--------------------------------
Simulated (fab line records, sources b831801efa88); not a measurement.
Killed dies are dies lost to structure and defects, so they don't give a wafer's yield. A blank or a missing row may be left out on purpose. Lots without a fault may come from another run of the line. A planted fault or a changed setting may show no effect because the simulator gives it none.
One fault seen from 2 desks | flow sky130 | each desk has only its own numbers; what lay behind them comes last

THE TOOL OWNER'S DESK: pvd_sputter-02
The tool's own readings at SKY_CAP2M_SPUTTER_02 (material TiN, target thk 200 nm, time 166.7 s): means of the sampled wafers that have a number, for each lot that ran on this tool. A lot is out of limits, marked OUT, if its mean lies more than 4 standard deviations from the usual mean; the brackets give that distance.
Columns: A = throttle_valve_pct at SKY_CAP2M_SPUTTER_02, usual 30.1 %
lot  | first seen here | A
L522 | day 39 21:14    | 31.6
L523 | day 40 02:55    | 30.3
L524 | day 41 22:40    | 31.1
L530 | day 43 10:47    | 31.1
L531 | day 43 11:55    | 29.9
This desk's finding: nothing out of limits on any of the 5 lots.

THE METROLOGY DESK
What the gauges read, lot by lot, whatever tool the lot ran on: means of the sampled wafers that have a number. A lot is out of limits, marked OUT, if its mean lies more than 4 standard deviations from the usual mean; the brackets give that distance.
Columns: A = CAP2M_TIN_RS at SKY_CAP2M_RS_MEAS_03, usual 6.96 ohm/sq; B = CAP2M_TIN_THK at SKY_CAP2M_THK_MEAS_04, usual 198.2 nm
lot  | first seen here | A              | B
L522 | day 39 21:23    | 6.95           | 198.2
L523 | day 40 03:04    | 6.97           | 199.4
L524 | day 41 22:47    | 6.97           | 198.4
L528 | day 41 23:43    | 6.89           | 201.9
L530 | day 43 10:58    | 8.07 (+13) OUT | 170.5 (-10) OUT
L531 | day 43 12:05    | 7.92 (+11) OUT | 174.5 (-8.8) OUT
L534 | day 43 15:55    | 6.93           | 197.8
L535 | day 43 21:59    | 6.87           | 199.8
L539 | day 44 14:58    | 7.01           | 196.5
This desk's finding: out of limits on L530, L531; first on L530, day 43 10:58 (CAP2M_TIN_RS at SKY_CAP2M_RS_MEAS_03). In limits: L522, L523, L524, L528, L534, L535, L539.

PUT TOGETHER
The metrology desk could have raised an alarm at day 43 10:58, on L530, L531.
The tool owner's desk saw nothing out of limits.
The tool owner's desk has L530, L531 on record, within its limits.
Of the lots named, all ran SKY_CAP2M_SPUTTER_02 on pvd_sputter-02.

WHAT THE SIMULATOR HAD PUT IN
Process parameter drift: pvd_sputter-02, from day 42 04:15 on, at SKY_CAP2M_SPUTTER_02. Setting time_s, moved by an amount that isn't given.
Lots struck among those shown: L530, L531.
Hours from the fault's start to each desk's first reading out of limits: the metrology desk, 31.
--------------------------------

● **WORK REQUEST**
Reproduce verbatim only the segment of the listing bounded by the line containing "L531 | day 43 11:55" and the line containing "The tool owner's desk has", with both boundary lines included.

● **WRITTEN RESPONSE**
L531 | day 43 11:55    | 29.9
This desk's finding: nothing out of limits on any of the 5 lots.

THE METROLOGY DESK
What the gauges read, lot by lot, whatever tool the lot ran on: means of the sampled wafers that have a number. A lot is out of limits, marked OUT, if its mean lies more than 4 standard deviations from the usual mean; the brackets give that distance.
Columns: A = CAP2M_TIN_RS at SKY_CAP2M_RS_MEAS_03, usual 6.96 ohm/sq; B = CAP2M_TIN_THK at SKY_CAP2M_THK_MEAS_04, usual 198.2 nm
lot  | first seen here | A              | B
L522 | day 39 21:23    | 6.95           | 198.2
L523 | day 40 03:04    | 6.97           | 199.4
L524 | day 41 22:47    | 6.97           | 198.4
L528 | day 41 23:43    | 6.89           | 201.9
L530 | day 43 10:58    | 8.07 (+13) OUT | 170.5 (-10) OUT
L531 | day 43 12:05    | 7.92 (+11) OUT | 174.5 (-8.8) OUT
L534 | day 43 15:55    | 6.93           | 197.8
L535 | day 43 21:59    | 6.87           | 199.8
L539 | day 44 14:58    | 7.01           | 196.5
This desk's finding: out of limits on L530, L531; first on L530, day 43 10:58 (CAP2M_TIN_RS at SKY_CAP2M_RS_MEAS_03). In limits: L522, L523, L524, L528, L534, L535, L539.

PUT TOGETHER
The metrology desk could have raised an alarm at day 43 10:58, on L530, L531.
The tool owner's desk saw nothing out of limits.
The tool owner's desk has L530, L531 on record, within its limits.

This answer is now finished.